SUPPLIED ENTRIES START
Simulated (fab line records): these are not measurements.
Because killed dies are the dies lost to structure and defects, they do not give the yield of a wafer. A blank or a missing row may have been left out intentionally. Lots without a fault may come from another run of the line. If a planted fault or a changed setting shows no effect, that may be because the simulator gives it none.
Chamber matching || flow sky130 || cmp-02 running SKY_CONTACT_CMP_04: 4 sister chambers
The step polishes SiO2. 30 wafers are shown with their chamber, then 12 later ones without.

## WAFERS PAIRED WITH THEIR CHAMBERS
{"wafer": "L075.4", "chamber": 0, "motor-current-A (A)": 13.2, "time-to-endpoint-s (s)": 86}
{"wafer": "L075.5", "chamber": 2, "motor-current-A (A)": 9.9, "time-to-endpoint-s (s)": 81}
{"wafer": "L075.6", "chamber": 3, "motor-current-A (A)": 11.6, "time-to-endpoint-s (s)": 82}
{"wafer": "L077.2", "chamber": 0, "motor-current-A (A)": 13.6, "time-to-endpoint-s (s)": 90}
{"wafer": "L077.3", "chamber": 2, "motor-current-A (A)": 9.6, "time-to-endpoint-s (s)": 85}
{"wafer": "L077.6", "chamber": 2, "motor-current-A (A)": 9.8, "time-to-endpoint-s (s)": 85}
SUPPLIED ENTRIES END

Would you copy out exactly the lines above that start at the one containing "Because killed dies" and end at the one containing "The step polishes", inclusive?

Because killed dies are the dies lost to structure and defects, they do not give the yield of a wafer. A blank or a missing row may have been left out intentionally. Lots without a fault may come from another run of the line. If a planted fault or a changed setting shows no effect, that may be because the simulator gives it none.
Chamber matching || flow sky130 || cmp-02 running SKY_CONTACT_CMP_04: 4 sister chambers
The step polishes SiO2. 30 wafers are shown with their chamber, then 12 later ones without.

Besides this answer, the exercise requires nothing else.